Work instruction> Below are some entries. Reproduce them word for word.

Data listing>
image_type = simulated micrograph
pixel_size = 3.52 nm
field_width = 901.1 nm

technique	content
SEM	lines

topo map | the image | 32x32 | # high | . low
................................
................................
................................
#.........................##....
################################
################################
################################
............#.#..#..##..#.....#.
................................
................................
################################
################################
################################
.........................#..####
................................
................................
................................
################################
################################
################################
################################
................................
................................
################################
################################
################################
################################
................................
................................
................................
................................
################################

Problem solution>
image_type = simulated micrograph
pixel_size = 3.52 nm
field_width = 901.1 nm

technique	content
SEM	lines

topo map | the image | 32x32 | # high | . low
................................
................................
................................
#.........................##....
################################
################################
################################
............#.#..#..##..#.....#.
................................
................................
################################
################################
################################
.........................#..####
................................
................................
................................
################################
################################
################################
################################
................................
................................
################################
################################
################################
################################
................................
................................
................................
................................
################################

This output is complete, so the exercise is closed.